=== DATASET EXCERPTS ===
════

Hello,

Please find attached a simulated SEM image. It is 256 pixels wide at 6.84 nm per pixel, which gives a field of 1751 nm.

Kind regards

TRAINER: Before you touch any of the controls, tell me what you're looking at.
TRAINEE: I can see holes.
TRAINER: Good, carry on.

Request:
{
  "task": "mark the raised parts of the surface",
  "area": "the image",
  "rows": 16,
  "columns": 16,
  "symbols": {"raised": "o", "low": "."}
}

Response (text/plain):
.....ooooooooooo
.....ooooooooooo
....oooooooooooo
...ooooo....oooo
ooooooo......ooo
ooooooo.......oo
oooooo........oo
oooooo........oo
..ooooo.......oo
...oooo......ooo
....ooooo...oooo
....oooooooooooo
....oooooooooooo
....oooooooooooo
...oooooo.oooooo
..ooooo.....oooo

════

=== ACTIVITY ===
Copy exactly the lines above, starting at the opening line and finishing at the line in which "ooooooo......ooo" occurs.

=== EXERCISE ANSWER ===
Hello,

Please find attached a simulated SEM image. It is 256 pixels wide at 6.84 nm per pixel, which gives a field of 1751 nm.

Kind regards

TRAINER: Before you touch any of the controls, tell me what you're looking at.
TRAINEE: I can see holes.
TRAINER: Good, carry on.

Request:
{
  "task": "mark the raised parts of the surface",
  "area": "the image",
  "rows": 16,
  "columns": 16,
  "symbols": {"raised": "o", "low": "."}
}

Response (text/plain):
.....ooooooooooo
.....ooooooooooo
....oooooooooooo
...ooooo....oooo
ooooooo......ooo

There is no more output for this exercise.